§ WORK INSTRUCTION
Write out every line of the material exactly as it appears.

=== Section Start ===
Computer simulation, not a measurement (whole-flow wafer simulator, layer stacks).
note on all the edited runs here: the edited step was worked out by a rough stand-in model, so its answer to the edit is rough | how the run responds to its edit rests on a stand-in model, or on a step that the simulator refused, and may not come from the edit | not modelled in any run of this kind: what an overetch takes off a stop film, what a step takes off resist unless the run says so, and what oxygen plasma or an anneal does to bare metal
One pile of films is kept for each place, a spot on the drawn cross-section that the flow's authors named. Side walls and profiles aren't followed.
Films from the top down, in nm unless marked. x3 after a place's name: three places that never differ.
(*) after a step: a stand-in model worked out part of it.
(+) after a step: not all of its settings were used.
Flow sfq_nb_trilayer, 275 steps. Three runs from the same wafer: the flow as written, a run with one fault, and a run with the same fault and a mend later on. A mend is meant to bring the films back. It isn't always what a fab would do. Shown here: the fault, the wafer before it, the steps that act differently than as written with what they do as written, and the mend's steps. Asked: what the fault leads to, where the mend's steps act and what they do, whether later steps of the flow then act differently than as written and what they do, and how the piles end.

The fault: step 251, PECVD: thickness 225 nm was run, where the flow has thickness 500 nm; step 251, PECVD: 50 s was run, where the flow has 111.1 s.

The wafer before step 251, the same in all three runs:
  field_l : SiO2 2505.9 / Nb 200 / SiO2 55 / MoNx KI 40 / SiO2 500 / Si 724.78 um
=== Section End ===

§ ANSWER BOX
Computer simulation, not a measurement (whole-flow wafer simulator, layer stacks).
note on all the edited runs here: the edited step was worked out by a rough stand-in model, so its answer to the edit is rough | how the run responds to its edit rests on a stand-in model, or on a step that the simulator refused, and may not come from the edit | not modelled in any run of this kind: what an overetch takes off a stop film, what a step takes off resist unless the run says so, and what oxygen plasma or an anneal does to bare metal
One pile of films is kept for each place, a spot on the drawn cross-section that the flow's authors named. Side walls and profiles aren't followed.
Films from the top down, in nm unless marked. x3 after a place's name: three places that never differ.
(*) after a step: a stand-in model worked out part of it.
(+) after a step: not all of its settings were used.
Flow sfq_nb_trilayer, 275 steps. Three runs from the same wafer: the flow as written, a run with one fault, and a run with the same fault and a mend later on. A mend is meant to bring the films back. It isn't always what a fab would do. Shown here: the fault, the wafer before it, the steps that act differently than as written with what they do as written, and the mend's steps. Asked: what the fault leads to, where the mend's steps act and what they do, whether later steps of the flow then act differently than as written and what they do, and how the piles end.

The fault: step 251, PECVD: thickness 225 nm was run, where the flow has thickness 500 nm; step 251, PECVD: 50 s was run, where the flow has 111.1 s.

The wafer before step 251, the same in all three runs:
  field_l : SiO2 2505.9 / Nb 200 / SiO2 55 / MoNx KI 40 / SiO2 500 / Si 724.78 um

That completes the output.